> _Recorded information_:
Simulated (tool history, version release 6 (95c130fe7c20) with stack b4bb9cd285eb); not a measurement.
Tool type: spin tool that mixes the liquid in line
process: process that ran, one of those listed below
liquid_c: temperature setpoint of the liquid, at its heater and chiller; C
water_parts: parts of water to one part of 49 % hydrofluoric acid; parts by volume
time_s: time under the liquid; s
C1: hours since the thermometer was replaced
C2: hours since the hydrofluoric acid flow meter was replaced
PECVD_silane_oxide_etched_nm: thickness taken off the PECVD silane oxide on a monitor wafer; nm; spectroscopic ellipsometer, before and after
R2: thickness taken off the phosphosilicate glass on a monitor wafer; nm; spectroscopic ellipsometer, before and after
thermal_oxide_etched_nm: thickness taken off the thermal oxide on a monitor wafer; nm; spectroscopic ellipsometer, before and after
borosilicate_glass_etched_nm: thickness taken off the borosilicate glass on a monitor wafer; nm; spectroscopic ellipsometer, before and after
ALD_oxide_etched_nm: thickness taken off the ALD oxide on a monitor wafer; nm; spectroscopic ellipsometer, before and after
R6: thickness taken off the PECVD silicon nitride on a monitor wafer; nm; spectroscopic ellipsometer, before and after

> _Assigned task_: Extract from the listing above the lines between the line containing "C1: hours since the thermometer was replaced" and the line containing "ALD_oxide_etched_nm: thickness taken", keeping both of those lines. Output nothing else.

> _Answer area_:
C1: hours since the thermometer was replaced
C2: hours since the hydrofluoric acid flow meter was replaced
PECVD_silane_oxide_etched_nm: thickness taken off the PECVD silane oxide on a monitor wafer; nm; spectroscopic ellipsometer, before and after
R2: thickness taken off the phosphosilicate glass on a monitor wafer; nm; spectroscopic ellipsometer, before and after
thermal_oxide_etched_nm: thickness taken off the thermal oxide on a monitor wafer; nm; spectroscopic ellipsometer, before and after
borosilicate_glass_etched_nm: thickness taken off the borosilicate glass on a monitor wafer; nm; spectroscopic ellipsometer, before and after
ALD_oxide_etched_nm: thickness taken off the ALD oxide on a monitor wafer; nm; spectroscopic ellipsometer, before and after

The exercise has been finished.